#### Assigned task:
Reproduce the records exactly, beginning with their first line and ending with the line that contains "Unit conventions: depth_nm in nm", and output nothing more.

#### Dataset records:
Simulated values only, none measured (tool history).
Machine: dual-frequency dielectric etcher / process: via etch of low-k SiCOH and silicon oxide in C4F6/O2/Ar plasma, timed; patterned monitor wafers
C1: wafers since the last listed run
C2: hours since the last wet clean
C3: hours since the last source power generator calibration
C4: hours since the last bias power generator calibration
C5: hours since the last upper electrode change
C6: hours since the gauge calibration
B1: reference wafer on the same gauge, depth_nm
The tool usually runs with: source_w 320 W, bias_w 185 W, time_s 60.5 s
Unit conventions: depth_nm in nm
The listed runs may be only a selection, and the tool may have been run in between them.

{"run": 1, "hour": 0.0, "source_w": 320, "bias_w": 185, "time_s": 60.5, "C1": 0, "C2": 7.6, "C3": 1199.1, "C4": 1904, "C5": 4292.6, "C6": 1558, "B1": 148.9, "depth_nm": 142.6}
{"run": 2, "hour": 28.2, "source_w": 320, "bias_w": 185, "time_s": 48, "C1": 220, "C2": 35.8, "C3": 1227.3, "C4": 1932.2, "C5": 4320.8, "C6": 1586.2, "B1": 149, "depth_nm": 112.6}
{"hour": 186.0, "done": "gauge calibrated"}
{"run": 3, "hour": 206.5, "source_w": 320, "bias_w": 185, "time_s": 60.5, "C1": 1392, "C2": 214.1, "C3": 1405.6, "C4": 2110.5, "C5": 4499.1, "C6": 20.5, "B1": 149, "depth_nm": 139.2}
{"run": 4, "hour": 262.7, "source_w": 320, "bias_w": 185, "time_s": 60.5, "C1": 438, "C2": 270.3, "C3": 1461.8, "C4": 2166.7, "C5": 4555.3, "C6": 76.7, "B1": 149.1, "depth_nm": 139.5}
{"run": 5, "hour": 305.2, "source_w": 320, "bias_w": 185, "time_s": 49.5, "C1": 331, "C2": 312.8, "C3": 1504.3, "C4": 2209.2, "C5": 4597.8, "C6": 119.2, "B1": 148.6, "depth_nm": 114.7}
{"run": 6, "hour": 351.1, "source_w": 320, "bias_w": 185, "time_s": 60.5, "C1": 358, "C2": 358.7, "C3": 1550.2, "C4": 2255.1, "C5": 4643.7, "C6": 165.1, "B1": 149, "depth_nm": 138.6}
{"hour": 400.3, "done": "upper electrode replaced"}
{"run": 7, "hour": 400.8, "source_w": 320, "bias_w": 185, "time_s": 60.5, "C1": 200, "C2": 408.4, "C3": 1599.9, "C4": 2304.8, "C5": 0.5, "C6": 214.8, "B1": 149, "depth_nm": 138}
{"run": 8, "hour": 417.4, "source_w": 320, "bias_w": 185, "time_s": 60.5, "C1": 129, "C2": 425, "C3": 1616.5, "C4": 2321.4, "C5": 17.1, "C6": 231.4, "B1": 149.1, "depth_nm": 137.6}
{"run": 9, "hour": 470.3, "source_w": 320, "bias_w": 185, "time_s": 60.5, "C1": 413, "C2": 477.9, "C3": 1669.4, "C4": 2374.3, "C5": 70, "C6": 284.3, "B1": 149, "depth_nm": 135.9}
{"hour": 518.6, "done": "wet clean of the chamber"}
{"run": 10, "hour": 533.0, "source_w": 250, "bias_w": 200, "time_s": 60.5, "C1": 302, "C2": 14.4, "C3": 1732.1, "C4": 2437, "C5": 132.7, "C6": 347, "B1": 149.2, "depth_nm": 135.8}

#### Exercise solution:
Simulated values only, none measured (tool history).
Machine: dual-frequency dielectric etcher / process: via etch of low-k SiCOH and silicon oxide in C4F6/O2/Ar plasma, timed; patterned monitor wafers
C1: wafers since the last listed run
C2: hours since the last wet clean
C3: hours since the last source power generator calibration
C4: hours since the last bias power generator calibration
C5: hours since the last upper electrode change
C6: hours since the gauge calibration
B1: reference wafer on the same gauge, depth_nm
The tool usually runs with: source_w 320 W, bias_w 185 W, time_s 60.5 s
Unit conventions: depth_nm in nm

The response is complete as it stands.